-*-
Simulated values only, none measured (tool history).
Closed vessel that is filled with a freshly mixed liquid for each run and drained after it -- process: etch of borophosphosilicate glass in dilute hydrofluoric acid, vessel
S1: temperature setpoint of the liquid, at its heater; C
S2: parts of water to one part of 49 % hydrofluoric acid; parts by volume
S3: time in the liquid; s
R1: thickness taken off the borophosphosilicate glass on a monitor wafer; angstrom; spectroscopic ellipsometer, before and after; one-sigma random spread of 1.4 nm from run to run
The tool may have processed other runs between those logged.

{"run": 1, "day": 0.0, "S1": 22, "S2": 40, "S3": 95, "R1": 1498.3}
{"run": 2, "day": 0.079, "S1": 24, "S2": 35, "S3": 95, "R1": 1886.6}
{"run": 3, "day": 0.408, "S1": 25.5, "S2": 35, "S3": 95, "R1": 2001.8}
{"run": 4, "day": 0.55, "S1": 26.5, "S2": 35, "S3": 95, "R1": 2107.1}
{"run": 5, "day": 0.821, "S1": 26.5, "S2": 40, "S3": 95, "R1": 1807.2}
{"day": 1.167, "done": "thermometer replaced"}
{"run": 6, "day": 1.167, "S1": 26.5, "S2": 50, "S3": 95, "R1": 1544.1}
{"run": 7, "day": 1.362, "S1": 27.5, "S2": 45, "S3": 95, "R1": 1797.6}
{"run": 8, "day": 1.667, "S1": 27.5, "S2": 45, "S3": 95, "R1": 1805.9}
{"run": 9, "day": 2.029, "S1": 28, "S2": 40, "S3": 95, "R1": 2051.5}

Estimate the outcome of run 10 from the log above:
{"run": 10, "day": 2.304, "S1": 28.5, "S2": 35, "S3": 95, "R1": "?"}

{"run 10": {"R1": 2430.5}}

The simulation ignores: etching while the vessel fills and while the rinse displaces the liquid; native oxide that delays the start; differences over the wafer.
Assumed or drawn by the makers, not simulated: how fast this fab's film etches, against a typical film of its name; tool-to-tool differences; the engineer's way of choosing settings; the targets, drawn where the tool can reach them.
-*-

- **WORK ITEM**
Of all the entries above, output exactly the lines between the one holding "Estimate the outcome" and the one holding "The simulation ignores: etching", inclusive.

- **WRITTEN SOLUTION**
Estimate the outcome of run 10 from the log above:
{"run": 10, "day": 2.304, "S1": 28.5, "S2": 35, "S3": 95, "R1": "?"}

{"run 10": {"R1": 2430.5}}

The simulation ignores: etching while the vessel fills and while the rinse displaces the liquid; native oxide that delays the start; differences over the wafer.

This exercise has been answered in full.